- Work task:
Your reply should contain every record, restated word for word.

- Provided material:
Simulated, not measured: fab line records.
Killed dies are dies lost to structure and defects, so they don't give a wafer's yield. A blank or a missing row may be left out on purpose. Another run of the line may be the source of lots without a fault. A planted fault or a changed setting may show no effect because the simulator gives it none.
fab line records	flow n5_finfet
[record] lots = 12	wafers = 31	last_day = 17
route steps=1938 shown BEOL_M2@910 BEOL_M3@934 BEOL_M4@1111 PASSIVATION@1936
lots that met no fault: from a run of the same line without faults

- Task answer:
Simulated, not measured: fab line records.
Killed dies are dies lost to structure and defects, so they don't give a wafer's yield. A blank or a missing row may be left out on purpose. Another run of the line may be the source of lots without a fault. A planted fault or a changed setting may show no effect because the simulator gives it none.
fab line records	flow n5_finfet
[record] lots = 12	wafers = 31	last_day = 17
route steps=1938 shown BEOL_M2@910 BEOL_M3@934 BEOL_M4@1111 PASSIVATION@1936
lots that met no fault: from a run of the same line without faults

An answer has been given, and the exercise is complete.